■ **INFORMATION GIVEN**
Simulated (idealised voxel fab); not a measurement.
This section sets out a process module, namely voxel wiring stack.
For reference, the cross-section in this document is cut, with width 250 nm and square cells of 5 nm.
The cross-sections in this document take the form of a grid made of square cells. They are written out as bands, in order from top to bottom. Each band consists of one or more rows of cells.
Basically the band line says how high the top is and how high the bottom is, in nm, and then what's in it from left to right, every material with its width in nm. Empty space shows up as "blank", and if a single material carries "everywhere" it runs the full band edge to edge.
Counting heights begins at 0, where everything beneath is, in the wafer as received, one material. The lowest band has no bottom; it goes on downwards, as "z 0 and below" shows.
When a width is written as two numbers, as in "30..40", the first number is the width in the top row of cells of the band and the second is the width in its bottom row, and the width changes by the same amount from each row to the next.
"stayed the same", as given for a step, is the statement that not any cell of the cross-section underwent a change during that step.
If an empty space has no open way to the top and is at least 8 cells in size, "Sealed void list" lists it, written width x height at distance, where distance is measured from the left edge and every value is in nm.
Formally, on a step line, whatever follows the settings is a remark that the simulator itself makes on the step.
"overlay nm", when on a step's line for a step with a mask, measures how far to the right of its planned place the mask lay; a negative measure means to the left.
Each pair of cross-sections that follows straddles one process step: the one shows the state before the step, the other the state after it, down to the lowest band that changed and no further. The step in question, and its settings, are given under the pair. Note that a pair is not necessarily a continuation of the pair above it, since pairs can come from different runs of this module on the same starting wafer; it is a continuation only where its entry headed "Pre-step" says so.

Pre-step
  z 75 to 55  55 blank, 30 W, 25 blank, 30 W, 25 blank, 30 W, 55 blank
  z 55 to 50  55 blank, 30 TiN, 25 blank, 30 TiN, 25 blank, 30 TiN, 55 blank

■ **WORK REQUEST**
The answer should hold only the lines from the start of the records above through the line containing "The cross-sections in", each set down exactly.

■ **REPLY**
Simulated (idealised voxel fab); not a measurement.
This section sets out a process module, namely voxel wiring stack.
For reference, the cross-section in this document is cut, with width 250 nm and square cells of 5 nm.
The cross-sections in this document take the form of a grid made of square cells. They are written out as bands, in order from top to bottom. Each band consists of one or more rows of cells.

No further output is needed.